• **RAW DATA**:
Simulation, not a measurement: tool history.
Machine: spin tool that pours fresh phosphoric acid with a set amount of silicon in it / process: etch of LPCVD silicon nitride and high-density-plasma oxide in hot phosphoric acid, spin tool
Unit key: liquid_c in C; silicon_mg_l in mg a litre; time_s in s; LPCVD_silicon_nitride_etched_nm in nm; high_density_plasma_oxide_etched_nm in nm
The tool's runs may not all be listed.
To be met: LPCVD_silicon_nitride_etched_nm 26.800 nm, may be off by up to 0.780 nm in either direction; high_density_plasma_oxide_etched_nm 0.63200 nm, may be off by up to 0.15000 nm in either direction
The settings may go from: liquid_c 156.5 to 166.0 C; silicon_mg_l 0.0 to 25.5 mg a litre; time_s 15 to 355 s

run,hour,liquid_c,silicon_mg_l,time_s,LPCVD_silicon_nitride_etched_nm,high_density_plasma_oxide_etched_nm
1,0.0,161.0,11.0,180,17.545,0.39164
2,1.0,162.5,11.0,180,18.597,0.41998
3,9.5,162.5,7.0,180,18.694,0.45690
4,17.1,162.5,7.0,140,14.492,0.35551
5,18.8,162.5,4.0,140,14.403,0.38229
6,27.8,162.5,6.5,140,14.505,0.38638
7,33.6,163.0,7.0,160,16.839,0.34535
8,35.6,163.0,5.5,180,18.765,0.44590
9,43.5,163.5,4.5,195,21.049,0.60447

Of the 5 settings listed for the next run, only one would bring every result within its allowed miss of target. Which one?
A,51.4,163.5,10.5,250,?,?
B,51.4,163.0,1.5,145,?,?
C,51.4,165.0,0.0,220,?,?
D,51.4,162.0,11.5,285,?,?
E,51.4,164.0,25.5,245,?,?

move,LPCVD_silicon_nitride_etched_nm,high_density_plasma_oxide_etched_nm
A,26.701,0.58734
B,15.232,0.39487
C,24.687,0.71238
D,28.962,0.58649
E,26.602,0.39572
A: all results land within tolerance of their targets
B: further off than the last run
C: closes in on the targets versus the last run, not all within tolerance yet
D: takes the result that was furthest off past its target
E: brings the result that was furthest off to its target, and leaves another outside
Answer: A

• **ACTION ITEM**: For the lines above, output exactly those from the line containing "8,35.6,163.0,5.5,180,18.765,0.44590" through the line containing "E: brings the", and skip the others.

• **EXPECTED ANSWER**:
8,35.6,163.0,5.5,180,18.765,0.44590
9,43.5,163.5,4.5,195,21.049,0.60447

Of the 5 settings listed for the next run, only one would bring every result within its allowed miss of target. Which one?
A,51.4,163.5,10.5,250,?,?
B,51.4,163.0,1.5,145,?,?
C,51.4,165.0,0.0,220,?,?
D,51.4,162.0,11.5,285,?,?
E,51.4,164.0,25.5,245,?,?

move,LPCVD_silicon_nitride_etched_nm,high_density_plasma_oxide_etched_nm
A,26.701,0.58734
B,15.232,0.39487
C,24.687,0.71238
D,28.962,0.58649
E,26.602,0.39572
A: all results land within tolerance of their targets
B: further off than the last run
C: closes in on the targets versus the last run, not all within tolerance yet
D: takes the result that was furthest off past its target
E: brings the result that was furthest off to its target, and leaves another outside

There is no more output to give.